RECORD EXCERPTS START

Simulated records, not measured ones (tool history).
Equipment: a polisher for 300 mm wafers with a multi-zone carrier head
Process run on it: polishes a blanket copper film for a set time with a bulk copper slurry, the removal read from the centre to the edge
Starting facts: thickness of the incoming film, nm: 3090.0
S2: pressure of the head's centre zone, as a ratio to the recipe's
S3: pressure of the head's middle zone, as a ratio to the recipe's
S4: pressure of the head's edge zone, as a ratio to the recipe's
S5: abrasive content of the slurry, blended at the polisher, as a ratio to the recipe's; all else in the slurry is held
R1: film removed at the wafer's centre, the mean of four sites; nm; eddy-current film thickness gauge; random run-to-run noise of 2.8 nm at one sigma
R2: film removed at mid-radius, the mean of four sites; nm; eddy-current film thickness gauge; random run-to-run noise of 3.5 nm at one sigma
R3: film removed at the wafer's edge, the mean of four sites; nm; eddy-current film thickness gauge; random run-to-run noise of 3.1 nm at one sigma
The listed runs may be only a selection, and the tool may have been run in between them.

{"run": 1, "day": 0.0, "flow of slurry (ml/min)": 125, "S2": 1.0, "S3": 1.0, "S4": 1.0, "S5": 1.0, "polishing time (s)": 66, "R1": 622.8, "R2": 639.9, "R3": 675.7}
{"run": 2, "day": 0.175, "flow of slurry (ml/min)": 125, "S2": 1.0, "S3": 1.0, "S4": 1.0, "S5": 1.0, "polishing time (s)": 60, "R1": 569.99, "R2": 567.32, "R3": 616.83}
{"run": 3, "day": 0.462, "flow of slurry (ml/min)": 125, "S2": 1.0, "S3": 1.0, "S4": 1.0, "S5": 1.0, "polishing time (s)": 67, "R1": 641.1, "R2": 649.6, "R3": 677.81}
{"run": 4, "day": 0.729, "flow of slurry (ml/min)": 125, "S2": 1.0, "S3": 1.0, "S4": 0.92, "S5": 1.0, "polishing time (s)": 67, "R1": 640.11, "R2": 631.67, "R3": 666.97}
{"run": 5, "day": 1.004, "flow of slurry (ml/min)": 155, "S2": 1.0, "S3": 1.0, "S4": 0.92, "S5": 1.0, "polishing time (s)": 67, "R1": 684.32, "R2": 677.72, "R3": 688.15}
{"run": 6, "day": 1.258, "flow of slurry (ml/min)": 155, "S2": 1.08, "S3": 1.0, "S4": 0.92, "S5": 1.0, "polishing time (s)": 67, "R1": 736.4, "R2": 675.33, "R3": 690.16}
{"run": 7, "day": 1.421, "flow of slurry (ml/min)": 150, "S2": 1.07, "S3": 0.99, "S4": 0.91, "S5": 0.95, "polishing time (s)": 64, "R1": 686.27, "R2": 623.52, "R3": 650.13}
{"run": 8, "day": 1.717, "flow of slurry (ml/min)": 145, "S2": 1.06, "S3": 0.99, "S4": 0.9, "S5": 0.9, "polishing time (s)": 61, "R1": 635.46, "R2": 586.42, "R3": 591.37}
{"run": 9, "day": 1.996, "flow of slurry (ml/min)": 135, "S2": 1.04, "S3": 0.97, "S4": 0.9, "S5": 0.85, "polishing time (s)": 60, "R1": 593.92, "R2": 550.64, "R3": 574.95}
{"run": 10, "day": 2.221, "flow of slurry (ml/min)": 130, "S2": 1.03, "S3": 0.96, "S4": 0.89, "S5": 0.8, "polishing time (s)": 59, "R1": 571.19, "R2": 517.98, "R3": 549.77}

RECORD EXCERPTS END

- BRIEF -
The expected answer is an exact copy of the lines above, beginning at the line with "Equipment: a polisher" and ending at the line with "Starting facts: thickness", with both ends in.

- WRITTEN ANSWER -
Equipment: a polisher for 300 mm wafers with a multi-zone carrier head
Process run on it: polishes a blanket copper film for a set time with a bulk copper slurry, the removal read from the centre to the edge
Starting facts: thickness of the incoming film, nm: 3090.0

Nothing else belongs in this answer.